Restate word for word the lines of the material below, from the line with "process module | voxel wiring stack" to the line with "In the cross-section", both lines included, and no others.

* * * *
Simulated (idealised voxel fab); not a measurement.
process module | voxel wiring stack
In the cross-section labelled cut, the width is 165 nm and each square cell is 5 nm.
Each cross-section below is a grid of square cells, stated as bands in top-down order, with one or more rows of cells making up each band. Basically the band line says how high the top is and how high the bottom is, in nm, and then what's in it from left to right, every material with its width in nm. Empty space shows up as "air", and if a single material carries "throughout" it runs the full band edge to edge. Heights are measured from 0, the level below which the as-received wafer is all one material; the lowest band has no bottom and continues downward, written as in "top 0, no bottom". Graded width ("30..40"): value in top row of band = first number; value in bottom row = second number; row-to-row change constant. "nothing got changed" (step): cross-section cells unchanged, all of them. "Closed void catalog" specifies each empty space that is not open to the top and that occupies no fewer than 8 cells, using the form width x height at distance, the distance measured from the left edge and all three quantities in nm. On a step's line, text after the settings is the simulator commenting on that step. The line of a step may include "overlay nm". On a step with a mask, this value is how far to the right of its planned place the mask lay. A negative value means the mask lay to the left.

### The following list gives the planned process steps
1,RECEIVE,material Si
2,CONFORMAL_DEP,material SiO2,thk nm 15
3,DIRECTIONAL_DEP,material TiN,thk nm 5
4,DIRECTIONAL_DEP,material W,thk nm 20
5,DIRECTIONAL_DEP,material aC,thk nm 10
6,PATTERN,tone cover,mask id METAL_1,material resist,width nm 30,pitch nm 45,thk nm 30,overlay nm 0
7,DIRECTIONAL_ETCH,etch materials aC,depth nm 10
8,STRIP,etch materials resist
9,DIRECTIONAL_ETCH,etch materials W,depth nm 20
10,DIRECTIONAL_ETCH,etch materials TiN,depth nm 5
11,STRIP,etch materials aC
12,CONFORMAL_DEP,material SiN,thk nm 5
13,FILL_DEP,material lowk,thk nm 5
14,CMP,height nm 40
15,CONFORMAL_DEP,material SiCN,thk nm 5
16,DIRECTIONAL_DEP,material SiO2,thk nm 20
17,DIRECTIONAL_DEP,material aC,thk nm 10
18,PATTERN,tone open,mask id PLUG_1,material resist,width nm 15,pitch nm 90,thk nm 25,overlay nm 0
* * * *

→ **Written reply**:
process module | voxel wiring stack
In the cross-section labelled cut, the width is 165 nm and each square cell is 5 nm.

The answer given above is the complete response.